◆ ◆ ◆ ◆
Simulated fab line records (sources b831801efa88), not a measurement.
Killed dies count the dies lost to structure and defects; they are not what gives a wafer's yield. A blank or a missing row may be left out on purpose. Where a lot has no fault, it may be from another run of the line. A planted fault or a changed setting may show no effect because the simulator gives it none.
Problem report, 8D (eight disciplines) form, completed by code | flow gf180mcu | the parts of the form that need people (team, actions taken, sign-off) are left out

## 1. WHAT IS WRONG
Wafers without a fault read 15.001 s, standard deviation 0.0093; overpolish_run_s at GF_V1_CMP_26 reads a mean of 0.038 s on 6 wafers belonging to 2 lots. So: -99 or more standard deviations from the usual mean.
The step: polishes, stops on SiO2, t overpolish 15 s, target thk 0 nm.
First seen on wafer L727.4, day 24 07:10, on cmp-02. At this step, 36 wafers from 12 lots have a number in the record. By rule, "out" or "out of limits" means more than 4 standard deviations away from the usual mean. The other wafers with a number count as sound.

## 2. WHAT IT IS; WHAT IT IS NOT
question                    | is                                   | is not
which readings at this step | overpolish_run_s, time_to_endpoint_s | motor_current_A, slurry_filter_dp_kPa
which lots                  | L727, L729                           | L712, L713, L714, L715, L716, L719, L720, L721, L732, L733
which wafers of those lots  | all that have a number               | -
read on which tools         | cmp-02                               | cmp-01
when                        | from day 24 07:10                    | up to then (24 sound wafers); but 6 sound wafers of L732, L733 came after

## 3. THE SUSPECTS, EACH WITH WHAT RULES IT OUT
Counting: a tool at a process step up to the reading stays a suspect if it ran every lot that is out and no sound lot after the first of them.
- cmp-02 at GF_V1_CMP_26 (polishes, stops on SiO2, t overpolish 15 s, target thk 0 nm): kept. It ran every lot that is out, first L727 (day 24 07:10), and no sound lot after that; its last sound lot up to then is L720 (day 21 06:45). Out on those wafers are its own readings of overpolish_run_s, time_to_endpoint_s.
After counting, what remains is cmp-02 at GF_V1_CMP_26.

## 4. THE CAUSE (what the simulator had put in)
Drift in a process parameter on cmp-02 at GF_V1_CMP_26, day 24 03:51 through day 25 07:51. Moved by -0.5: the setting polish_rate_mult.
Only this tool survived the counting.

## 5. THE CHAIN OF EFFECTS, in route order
◆ ◆ ◆ ◆

*REQUIREMENT*.
Output exactly the lines of the records from the first through the one bearing "Wafers without a", both ends included.

*ANSWER SPACE*.
Simulated fab line records (sources b831801efa88), not a measurement.
Killed dies count the dies lost to structure and defects; they are not what gives a wafer's yield. A blank or a missing row may be left out on purpose. Where a lot has no fault, it may be from another run of the line. A planted fault or a changed setting may show no effect because the simulator gives it none.
Problem report, 8D (eight disciplines) form, completed by code | flow gf180mcu | the parts of the form that need people (team, actions taken, sign-off) are left out

## 1. WHAT IS WRONG
Wafers without a fault read 15.001 s, standard deviation 0.0093; overpolish_run_s at GF_V1_CMP_26 reads a mean of 0.038 s on 6 wafers belonging to 2 lots. So: -99 or more standard deviations from the usual mean.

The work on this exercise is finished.